===

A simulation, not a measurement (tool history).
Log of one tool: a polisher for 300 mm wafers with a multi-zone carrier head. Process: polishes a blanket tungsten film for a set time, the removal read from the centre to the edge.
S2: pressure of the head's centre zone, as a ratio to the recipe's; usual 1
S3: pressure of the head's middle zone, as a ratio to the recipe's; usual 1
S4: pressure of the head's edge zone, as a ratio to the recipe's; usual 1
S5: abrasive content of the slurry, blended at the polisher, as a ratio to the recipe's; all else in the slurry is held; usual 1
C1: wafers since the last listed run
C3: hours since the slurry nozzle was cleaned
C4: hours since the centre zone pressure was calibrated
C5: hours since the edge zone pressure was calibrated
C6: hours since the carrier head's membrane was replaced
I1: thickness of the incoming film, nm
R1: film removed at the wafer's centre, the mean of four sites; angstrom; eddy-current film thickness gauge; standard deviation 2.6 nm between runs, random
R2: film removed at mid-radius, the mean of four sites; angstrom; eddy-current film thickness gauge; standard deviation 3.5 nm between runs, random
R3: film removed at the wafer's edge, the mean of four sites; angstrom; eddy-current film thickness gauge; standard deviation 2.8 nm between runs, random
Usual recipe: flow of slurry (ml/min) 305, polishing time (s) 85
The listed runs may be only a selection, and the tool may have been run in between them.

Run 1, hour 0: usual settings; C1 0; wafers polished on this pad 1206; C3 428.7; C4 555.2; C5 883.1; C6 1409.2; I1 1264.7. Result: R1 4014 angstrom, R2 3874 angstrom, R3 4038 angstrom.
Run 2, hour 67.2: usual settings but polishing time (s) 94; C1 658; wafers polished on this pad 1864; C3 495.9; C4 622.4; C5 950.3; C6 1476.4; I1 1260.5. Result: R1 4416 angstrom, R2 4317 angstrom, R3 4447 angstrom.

===

■ Work instruction:
What you return should be the lines from the beginning of the records through the one that contains "R2: film removed", repeated exactly and with no additions.

■ Task output:
A simulation, not a measurement (tool history).
Log of one tool: a polisher for 300 mm wafers with a multi-zone carrier head. Process: polishes a blanket tungsten film for a set time, the removal read from the centre to the edge.
S2: pressure of the head's centre zone, as a ratio to the recipe's; usual 1
S3: pressure of the head's middle zone, as a ratio to the recipe's; usual 1
S4: pressure of the head's edge zone, as a ratio to the recipe's; usual 1
S5: abrasive content of the slurry, blended at the polisher, as a ratio to the recipe's; all else in the slurry is held; usual 1
C1: wafers since the last listed run
C3: hours since the slurry nozzle was cleaned
C4: hours since the centre zone pressure was calibrated
C5: hours since the edge zone pressure was calibrated
C6: hours since the carrier head's membrane was replaced
I1: thickness of the incoming film, nm
R1: film removed at the wafer's centre, the mean of four sites; angstrom; eddy-current film thickness gauge; standard deviation 2.6 nm between runs, random
R2: film removed at mid-radius, the mean of four sites; angstrom; eddy-current film thickness gauge; standard deviation 3.5 nm between runs, random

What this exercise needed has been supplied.